• WORK TASK:
Starting with the first line below, reproduce each line exactly until you have included the one bearing "S2: parts of".

====
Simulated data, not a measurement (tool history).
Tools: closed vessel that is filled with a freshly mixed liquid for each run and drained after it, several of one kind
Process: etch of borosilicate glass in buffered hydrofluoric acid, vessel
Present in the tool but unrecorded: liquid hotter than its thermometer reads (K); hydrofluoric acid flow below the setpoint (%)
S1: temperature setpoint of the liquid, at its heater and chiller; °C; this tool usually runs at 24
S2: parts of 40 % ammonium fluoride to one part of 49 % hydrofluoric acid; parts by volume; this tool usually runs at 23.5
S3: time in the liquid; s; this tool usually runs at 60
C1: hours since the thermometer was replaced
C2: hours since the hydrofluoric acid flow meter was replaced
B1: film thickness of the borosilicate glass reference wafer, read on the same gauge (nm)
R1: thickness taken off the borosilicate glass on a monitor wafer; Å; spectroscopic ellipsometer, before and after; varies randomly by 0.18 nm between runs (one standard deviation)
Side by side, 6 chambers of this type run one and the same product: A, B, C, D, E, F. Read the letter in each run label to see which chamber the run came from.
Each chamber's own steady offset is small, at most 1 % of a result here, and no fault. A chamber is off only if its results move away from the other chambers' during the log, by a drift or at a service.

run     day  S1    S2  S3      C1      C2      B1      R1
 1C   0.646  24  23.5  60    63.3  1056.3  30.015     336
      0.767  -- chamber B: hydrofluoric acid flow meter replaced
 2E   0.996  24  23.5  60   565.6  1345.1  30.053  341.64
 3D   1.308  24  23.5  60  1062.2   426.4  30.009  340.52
====

• TASK RESPONSE:
Simulated data, not a measurement (tool history).
Tools: closed vessel that is filled with a freshly mixed liquid for each run and drained after it, several of one kind
Process: etch of borosilicate glass in buffered hydrofluoric acid, vessel
Present in the tool but unrecorded: liquid hotter than its thermometer reads (K); hydrofluoric acid flow below the setpoint (%)
S1: temperature setpoint of the liquid, at its heater and chiller; °C; this tool usually runs at 24
S2: parts of 40 % ammonium fluoride to one part of 49 % hydrofluoric acid; parts by volume; this tool usually runs at 23.5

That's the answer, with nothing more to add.